## ASSIGNED TASK:
Go through the data line by line from the top, retyping each exactly, and end with the line that contains "overlay nm: for".

= = =

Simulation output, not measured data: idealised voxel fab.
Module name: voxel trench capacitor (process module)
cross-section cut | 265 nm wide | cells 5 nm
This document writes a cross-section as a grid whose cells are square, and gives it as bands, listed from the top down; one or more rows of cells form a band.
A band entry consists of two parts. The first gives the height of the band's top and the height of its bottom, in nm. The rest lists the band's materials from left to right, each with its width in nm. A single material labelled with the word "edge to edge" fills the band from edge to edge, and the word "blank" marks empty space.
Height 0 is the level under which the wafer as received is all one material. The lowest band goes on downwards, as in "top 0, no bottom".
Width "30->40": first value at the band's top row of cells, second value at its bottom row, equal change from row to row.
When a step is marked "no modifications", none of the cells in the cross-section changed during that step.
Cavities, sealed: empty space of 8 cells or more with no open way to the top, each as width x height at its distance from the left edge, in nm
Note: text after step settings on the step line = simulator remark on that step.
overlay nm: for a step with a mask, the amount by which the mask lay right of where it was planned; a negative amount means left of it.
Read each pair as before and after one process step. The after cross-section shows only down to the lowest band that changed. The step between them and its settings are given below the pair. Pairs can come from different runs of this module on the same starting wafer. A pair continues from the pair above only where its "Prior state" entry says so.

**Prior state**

= = =

## TASK OUTPUT:
Simulation output, not measured data: idealised voxel fab.
Module name: voxel trench capacitor (process module)
cross-section cut | 265 nm wide | cells 5 nm
This document writes a cross-section as a grid whose cells are square, and gives it as bands, listed from the top down; one or more rows of cells form a band.
A band entry consists of two parts. The first gives the height of the band's top and the height of its bottom, in nm. The rest lists the band's materials from left to right, each with its width in nm. A single material labelled with the word "edge to edge" fills the band from edge to edge, and the word "blank" marks empty space.
Height 0 is the level under which the wafer as received is all one material. The lowest band goes on downwards, as in "top 0, no bottom".
Width "30->40": first value at the band's top row of cells, second value at its bottom row, equal change from row to row.
When a step is marked "no modifications", none of the cells in the cross-section changed during that step.
Cavities, sealed: empty space of 8 cells or more with no open way to the top, each as width x height at its distance from the left edge, in nm
Note: text after step settings on the step line = simulator remark on that step.
overlay nm: for a step with a mask, the amount by which the mask lay right of where it was planned; a negative amount means left of it.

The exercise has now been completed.